=== Provided material ===
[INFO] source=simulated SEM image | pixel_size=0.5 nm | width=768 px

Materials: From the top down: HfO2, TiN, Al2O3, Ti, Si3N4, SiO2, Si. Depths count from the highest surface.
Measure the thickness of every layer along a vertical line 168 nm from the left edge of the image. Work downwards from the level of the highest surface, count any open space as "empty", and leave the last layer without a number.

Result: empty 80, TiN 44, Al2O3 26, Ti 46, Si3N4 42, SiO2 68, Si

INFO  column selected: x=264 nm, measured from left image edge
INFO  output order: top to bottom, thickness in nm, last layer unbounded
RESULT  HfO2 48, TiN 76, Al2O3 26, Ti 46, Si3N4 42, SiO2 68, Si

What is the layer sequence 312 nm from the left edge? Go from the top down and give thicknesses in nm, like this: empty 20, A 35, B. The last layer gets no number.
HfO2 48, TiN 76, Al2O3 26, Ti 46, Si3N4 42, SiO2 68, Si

=== Work instruction ===
Reproduce the listing word for word from its first line up to and including the line with "Materials: From the". Give no other lines.

=== Exercise answer ===
[INFO] source=simulated SEM image | pixel_size=0.5 nm | width=768 px

Materials: From the top down: HfO2, TiN, Al2O3, Ti, Si3N4, SiO2, Si. Depths count from the highest surface.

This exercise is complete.